========

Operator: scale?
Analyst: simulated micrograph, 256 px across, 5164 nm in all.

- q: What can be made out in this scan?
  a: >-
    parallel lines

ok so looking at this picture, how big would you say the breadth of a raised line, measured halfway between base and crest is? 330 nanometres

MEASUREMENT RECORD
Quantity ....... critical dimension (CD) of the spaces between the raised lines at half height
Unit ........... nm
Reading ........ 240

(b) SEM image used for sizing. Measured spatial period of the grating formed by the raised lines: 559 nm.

========

WORK TASK
Starting at the first entry and ending at the last, reproduce each one exactly.

TASK OUTPUT
Operator: scale?
Analyst: simulated micrograph, 256 px across, 5164 nm in all.

- q: What can be made out in this scan?
  a: >-
    parallel lines

ok so looking at this picture, how big would you say the breadth of a raised line, measured halfway between base and crest is? 330 nanometres

MEASUREMENT RECORD
Quantity ....... critical dimension (CD) of the spaces between the raised lines at half height
Unit ........... nm
Reading ........ 240

(b) SEM image used for sizing. Measured spatial period of the grating formed by the raised lines: 559 nm.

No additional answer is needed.